------------------------------------------------------------

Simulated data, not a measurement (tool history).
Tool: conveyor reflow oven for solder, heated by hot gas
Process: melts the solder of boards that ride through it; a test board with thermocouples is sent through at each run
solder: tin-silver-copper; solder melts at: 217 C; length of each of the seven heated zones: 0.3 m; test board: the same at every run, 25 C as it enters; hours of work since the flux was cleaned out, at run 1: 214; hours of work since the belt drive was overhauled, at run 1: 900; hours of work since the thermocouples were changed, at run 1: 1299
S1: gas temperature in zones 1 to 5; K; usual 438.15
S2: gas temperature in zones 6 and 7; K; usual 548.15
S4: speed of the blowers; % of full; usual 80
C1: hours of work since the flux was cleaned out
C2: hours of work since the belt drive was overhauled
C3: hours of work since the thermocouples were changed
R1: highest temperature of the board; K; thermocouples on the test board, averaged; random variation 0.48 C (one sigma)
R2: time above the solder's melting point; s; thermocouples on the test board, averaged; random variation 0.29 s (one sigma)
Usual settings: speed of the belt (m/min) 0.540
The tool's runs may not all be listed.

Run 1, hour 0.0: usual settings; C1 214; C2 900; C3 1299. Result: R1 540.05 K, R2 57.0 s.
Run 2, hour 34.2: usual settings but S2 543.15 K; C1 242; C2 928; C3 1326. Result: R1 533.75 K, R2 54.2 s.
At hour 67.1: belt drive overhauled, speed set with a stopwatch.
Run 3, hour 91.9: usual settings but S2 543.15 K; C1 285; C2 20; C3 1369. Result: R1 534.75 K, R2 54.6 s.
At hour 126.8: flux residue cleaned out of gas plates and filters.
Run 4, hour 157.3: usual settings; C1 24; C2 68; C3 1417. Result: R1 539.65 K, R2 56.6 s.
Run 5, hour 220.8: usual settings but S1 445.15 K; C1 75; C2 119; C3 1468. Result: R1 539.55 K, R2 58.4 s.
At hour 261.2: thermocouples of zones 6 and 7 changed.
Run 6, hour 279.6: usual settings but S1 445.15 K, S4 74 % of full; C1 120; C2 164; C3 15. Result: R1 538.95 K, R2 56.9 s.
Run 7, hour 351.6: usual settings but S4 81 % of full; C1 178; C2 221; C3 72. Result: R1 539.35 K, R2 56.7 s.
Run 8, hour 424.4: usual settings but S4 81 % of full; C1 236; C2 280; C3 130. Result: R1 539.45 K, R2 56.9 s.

------------------------------------------------------------

#### Required action:
Please give back, exactly as it stands above, the stretch from the line with "R2: time above" through the line with "At hour 261.2: thermocouples", and no line outside it.

#### Exercise result:
R2: time above the solder's melting point; s; thermocouples on the test board, averaged; random variation 0.29 s (one sigma)
Usual settings: speed of the belt (m/min) 0.540
The tool's runs may not all be listed.

Run 1, hour 0.0: usual settings; C1 214; C2 900; C3 1299. Result: R1 540.05 K, R2 57.0 s.
Run 2, hour 34.2: usual settings but S2 543.15 K; C1 242; C2 928; C3 1326. Result: R1 533.75 K, R2 54.2 s.
At hour 67.1: belt drive overhauled, speed set with a stopwatch.
Run 3, hour 91.9: usual settings but S2 543.15 K; C1 285; C2 20; C3 1369. Result: R1 534.75 K, R2 54.6 s.
At hour 126.8: flux residue cleaned out of gas plates and filters.
Run 4, hour 157.3: usual settings; C1 24; C2 68; C3 1417. Result: R1 539.65 K, R2 56.6 s.
Run 5, hour 220.8: usual settings but S1 445.15 K; C1 75; C2 119; C3 1468. Result: R1 539.55 K, R2 58.4 s.
At hour 261.2: thermocouples of zones 6 and 7 changed.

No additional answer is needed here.